Records supplied Block Start

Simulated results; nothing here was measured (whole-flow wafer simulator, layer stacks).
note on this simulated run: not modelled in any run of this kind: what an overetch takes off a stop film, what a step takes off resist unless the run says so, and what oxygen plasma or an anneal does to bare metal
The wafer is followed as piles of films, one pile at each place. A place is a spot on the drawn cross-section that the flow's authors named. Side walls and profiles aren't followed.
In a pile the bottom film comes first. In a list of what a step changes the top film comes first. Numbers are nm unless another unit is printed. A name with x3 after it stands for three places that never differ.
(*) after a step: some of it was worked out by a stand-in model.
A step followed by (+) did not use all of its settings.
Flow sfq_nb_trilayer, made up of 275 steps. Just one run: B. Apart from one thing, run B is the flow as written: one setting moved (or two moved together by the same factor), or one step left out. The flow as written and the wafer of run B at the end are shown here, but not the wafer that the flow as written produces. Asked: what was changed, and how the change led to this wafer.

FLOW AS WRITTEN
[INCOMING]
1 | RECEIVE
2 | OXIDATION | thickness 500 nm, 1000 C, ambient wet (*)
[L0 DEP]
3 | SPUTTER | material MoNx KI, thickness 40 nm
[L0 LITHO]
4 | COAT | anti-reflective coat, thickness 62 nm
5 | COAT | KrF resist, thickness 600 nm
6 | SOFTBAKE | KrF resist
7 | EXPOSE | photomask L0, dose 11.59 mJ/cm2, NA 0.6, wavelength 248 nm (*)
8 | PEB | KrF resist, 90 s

Records supplied Block End

Action item :: Set every entry down verbatim.

Exercise answer ::
Simulated results; nothing here was measured (whole-flow wafer simulator, layer stacks).
note on this simulated run: not modelled in any run of this kind: what an overetch takes off a stop film, what a step takes off resist unless the run says so, and what oxygen plasma or an anneal does to bare metal
The wafer is followed as piles of films, one pile at each place. A place is a spot on the drawn cross-section that the flow's authors named. Side walls and profiles aren't followed.
In a pile the bottom film comes first. In a list of what a step changes the top film comes first. Numbers are nm unless another unit is printed. A name with x3 after it stands for three places that never differ.
(*) after a step: some of it was worked out by a stand-in model.
A step followed by (+) did not use all of its settings.
Flow sfq_nb_trilayer, made up of 275 steps. Just one run: B. Apart from one thing, run B is the flow as written: one setting moved (or two moved together by the same factor), or one step left out. The flow as written and the wafer of run B at the end are shown here, but not the wafer that the flow as written produces. Asked: what was changed, and how the change led to this wafer.

FLOW AS WRITTEN
[INCOMING]
1 | RECEIVE
2 | OXIDATION | thickness 500 nm, 1000 C, ambient wet (*)
[L0 DEP]
3 | SPUTTER | material MoNx KI, thickness 40 nm
[L0 LITHO]
4 | COAT | anti-reflective coat, thickness 62 nm
5 | COAT | KrF resist, thickness 600 nm
6 | SOFTBAKE | KrF resist
7 | EXPOSE | photomask L0, dose 11.59 mJ/cm2, NA 0.6, wavelength 248 nm (*)
8 | PEB | KrF resist, 90 s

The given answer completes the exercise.